DATA EXTRACTS
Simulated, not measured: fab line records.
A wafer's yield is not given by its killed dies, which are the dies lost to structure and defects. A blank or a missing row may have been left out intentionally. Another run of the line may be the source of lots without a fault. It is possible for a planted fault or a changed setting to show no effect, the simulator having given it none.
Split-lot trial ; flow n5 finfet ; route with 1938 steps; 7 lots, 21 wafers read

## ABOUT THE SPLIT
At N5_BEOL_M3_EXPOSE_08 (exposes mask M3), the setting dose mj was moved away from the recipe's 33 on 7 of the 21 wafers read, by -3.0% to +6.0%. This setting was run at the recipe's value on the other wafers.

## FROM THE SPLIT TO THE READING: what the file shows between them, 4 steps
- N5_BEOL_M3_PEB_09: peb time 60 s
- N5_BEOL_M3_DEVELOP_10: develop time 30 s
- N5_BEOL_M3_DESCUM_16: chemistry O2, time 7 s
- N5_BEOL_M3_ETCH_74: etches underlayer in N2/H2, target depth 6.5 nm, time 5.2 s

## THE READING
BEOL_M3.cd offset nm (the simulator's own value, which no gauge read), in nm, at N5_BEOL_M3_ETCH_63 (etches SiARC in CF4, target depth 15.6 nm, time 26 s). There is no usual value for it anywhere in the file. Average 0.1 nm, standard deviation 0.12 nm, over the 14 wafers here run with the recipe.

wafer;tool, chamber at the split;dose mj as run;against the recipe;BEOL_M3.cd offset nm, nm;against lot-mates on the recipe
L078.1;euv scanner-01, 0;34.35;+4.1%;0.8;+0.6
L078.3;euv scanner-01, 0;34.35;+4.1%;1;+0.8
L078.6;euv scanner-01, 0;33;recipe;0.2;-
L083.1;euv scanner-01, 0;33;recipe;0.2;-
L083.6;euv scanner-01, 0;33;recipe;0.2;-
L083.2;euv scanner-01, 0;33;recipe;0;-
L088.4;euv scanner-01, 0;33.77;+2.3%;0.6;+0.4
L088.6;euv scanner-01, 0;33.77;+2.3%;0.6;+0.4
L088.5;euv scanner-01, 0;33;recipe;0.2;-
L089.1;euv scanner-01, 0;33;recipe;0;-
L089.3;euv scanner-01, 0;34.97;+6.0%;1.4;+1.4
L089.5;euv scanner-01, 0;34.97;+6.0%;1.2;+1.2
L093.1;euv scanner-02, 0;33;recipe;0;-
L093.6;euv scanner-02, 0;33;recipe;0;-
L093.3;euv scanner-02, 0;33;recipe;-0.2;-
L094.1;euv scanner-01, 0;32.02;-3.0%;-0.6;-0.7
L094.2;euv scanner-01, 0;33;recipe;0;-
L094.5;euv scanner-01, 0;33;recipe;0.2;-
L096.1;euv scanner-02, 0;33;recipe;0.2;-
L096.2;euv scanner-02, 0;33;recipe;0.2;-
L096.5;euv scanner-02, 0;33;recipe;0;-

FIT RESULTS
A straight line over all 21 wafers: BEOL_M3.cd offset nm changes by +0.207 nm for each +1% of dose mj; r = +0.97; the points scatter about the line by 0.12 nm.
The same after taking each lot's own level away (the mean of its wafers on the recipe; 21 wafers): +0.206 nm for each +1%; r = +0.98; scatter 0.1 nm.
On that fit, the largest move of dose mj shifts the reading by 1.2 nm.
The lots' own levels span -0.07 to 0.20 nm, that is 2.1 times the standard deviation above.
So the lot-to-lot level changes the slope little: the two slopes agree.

ASSIGNED TASK
Beginning with the first line of the listing above, please write out every line exactly until you reach the line that contains "## THE READING", and include that one too.

EXERCISE RESULT
Simulated, not measured: fab line records.
A wafer's yield is not given by its killed dies, which are the dies lost to structure and defects. A blank or a missing row may have been left out intentionally. Another run of the line may be the source of lots without a fault. It is possible for a planted fault or a changed setting to show no effect, the simulator having given it none.
Split-lot trial ; flow n5 finfet ; route with 1938 steps; 7 lots, 21 wafers read

## ABOUT THE SPLIT
At N5_BEOL_M3_EXPOSE_08 (exposes mask M3), the setting dose mj was moved away from the recipe's 33 on 7 of the 21 wafers read, by -3.0% to +6.0%. This setting was run at the recipe's value on the other wafers.

## FROM THE SPLIT TO THE READING: what the file shows between them, 4 steps
- N5_BEOL_M3_PEB_09: peb time 60 s
- N5_BEOL_M3_DEVELOP_10: develop time 30 s
- N5_BEOL_M3_DESCUM_16: chemistry O2, time 7 s
- N5_BEOL_M3_ETCH_74: etches underlayer in N2/H2, target depth 6.5 nm, time 5.2 s

## THE READING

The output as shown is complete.